Data extracts –
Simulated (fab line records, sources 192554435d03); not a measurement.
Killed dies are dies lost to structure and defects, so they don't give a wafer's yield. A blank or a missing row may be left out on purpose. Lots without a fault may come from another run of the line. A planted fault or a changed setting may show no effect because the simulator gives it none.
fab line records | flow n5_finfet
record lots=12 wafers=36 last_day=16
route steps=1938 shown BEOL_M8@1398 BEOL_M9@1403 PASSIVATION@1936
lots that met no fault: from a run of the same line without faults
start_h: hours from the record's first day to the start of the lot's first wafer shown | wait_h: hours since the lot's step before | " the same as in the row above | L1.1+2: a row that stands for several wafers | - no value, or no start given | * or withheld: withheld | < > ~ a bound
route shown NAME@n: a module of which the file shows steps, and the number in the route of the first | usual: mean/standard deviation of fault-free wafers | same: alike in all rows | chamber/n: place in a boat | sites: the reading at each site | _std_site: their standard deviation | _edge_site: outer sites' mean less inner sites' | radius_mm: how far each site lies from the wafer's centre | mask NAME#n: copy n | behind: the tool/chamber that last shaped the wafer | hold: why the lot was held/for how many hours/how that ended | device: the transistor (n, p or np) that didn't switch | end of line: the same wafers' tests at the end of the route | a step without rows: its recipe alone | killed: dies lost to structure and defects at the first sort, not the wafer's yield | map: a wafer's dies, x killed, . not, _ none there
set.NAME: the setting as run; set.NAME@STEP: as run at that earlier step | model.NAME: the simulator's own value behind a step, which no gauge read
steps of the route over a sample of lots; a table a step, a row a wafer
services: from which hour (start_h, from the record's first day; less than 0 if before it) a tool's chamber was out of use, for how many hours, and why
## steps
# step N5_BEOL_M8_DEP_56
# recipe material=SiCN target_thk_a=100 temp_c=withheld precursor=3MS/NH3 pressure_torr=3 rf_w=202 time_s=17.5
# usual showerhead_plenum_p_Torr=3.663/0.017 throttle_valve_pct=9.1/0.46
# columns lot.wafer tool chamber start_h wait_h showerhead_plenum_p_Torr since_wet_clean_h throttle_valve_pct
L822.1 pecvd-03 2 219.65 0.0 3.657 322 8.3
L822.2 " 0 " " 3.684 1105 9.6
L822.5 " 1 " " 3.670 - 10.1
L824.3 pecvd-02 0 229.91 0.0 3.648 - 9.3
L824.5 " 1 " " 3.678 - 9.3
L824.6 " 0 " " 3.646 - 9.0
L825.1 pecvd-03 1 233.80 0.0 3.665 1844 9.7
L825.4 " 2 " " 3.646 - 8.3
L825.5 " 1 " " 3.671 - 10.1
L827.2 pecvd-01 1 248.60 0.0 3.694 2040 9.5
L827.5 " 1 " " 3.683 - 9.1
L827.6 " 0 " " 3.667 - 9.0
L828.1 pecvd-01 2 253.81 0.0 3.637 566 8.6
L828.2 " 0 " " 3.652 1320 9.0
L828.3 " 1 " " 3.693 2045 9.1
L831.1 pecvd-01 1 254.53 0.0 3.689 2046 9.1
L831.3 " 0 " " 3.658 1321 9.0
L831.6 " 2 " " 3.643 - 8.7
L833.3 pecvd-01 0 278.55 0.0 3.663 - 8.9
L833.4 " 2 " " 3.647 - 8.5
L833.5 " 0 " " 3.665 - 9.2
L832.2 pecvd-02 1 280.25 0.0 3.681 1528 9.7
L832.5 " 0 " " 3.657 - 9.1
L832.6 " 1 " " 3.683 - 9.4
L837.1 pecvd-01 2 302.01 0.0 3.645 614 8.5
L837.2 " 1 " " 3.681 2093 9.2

Assigned task –
Only the lines from the first line of the material above through the line that contains "route shown NAME@n: a" should be quoted, each one exactly.

Response box –
Simulated (fab line records, sources 192554435d03); not a measurement.
Killed dies are dies lost to structure and defects, so they don't give a wafer's yield. A blank or a missing row may be left out on purpose. Lots without a fault may come from another run of the line. A planted fault or a changed setting may show no effect because the simulator gives it none.
fab line records | flow n5_finfet
record lots=12 wafers=36 last_day=16
route steps=1938 shown BEOL_M8@1398 BEOL_M9@1403 PASSIVATION@1936
lots that met no fault: from a run of the same line without faults
start_h: hours from the record's first day to the start of the lot's first wafer shown | wait_h: hours since the lot's step before | " the same as in the row above | L1.1+2: a row that stands for several wafers | - no value, or no start given | * or withheld: withheld | < > ~ a bound
route shown NAME@n: a module of which the file shows steps, and the number in the route of the first | usual: mean/standard deviation of fault-free wafers | same: alike in all rows | chamber/n: place in a boat | sites: the reading at each site | _std_site: their standard deviation | _edge_site: outer sites' mean less inner sites' | radius_mm: how far each site lies from the wafer's centre | mask NAME#n: copy n | behind: the tool/chamber that last shaped the wafer | hold: why the lot was held/for how many hours/how that ended | device: the transistor (n, p or np) that didn't switch | end of line: the same wafers' tests at the end of the route | a step without rows: its recipe alone | killed: dies lost to structure and defects at the first sort, not the wafer's yield | map: a wafer's dies, x killed, . not, _ none there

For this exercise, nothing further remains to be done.